| BRIEF |
The lines from the start of the data through the line containing "23 WET ETCH: chemistry" are to be reproduced exactly, both ends included.

| PROVIDED INFORMATION |
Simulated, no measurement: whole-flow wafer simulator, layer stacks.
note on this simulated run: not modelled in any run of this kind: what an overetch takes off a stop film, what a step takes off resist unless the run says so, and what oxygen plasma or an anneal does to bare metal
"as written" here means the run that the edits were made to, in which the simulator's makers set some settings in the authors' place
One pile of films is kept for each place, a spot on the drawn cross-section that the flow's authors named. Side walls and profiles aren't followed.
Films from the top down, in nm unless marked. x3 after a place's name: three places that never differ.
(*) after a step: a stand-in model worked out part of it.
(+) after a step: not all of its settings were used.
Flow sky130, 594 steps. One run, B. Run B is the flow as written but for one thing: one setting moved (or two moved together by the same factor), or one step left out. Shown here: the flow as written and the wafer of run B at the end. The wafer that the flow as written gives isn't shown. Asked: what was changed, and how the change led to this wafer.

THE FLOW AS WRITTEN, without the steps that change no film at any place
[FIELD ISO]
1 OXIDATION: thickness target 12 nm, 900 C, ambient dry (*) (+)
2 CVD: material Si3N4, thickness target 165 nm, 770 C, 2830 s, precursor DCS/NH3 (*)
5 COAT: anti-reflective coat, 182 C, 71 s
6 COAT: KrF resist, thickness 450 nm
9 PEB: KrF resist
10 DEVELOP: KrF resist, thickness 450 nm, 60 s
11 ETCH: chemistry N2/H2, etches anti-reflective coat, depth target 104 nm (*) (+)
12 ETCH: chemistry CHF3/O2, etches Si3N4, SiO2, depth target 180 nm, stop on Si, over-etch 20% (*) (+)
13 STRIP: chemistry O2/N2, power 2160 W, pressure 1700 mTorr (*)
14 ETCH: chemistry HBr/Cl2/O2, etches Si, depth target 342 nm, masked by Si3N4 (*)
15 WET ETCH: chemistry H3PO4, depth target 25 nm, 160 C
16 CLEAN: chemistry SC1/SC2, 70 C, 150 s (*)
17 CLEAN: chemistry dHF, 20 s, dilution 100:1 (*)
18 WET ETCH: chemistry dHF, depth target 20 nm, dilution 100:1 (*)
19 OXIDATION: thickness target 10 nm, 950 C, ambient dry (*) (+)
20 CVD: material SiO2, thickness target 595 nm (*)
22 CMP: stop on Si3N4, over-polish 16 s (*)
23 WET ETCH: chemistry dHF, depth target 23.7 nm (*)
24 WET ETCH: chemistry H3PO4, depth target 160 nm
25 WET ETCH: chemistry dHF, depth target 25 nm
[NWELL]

| WRITTEN SOLUTION |
Simulated, no measurement: whole-flow wafer simulator, layer stacks.
note on this simulated run: not modelled in any run of this kind: what an overetch takes off a stop film, what a step takes off resist unless the run says so, and what oxygen plasma or an anneal does to bare metal
"as written" here means the run that the edits were made to, in which the simulator's makers set some settings in the authors' place
One pile of films is kept for each place, a spot on the drawn cross-section that the flow's authors named. Side walls and profiles aren't followed.
Films from the top down, in nm unless marked. x3 after a place's name: three places that never differ.
(*) after a step: a stand-in model worked out part of it.
(+) after a step: not all of its settings were used.
Flow sky130, 594 steps. One run, B. Run B is the flow as written but for one thing: one setting moved (or two moved together by the same factor), or one step left out. Shown here: the flow as written and the wafer of run B at the end. The wafer that the flow as written gives isn't shown. Asked: what was changed, and how the change led to this wafer.

THE FLOW AS WRITTEN, without the steps that change no film at any place
[FIELD ISO]
1 OXIDATION: thickness target 12 nm, 900 C, ambient dry (*) (+)
2 CVD: material Si3N4, thickness target 165 nm, 770 C, 2830 s, precursor DCS/NH3 (*)
5 COAT: anti-reflective coat, 182 C, 71 s
6 COAT: KrF resist, thickness 450 nm
9 PEB: KrF resist
10 DEVELOP: KrF resist, thickness 450 nm, 60 s
11 ETCH: chemistry N2/H2, etches anti-reflective coat, depth target 104 nm (*) (+)
12 ETCH: chemistry CHF3/O2, etches Si3N4, SiO2, depth target 180 nm, stop on Si, over-etch 20% (*) (+)
13 STRIP: chemistry O2/N2, power 2160 W, pressure 1700 mTorr (*)
14 ETCH: chemistry HBr/Cl2/O2, etches Si, depth target 342 nm, masked by Si3N4 (*)
15 WET ETCH: chemistry H3PO4, depth target 25 nm, 160 C
16 CLEAN: chemistry SC1/SC2, 70 C, 150 s (*)
17 CLEAN: chemistry dHF, 20 s, dilution 100:1 (*)
18 WET ETCH: chemistry dHF, depth target 20 nm, dilution 100:1 (*)
19 OXIDATION: thickness target 10 nm, 950 C, ambient dry (*) (+)
20 CVD: material SiO2, thickness target 595 nm (*)
22 CMP: stop on Si3N4, over-polish 16 s (*)
23 WET ETCH: chemistry dHF, depth target 23.7 nm (*)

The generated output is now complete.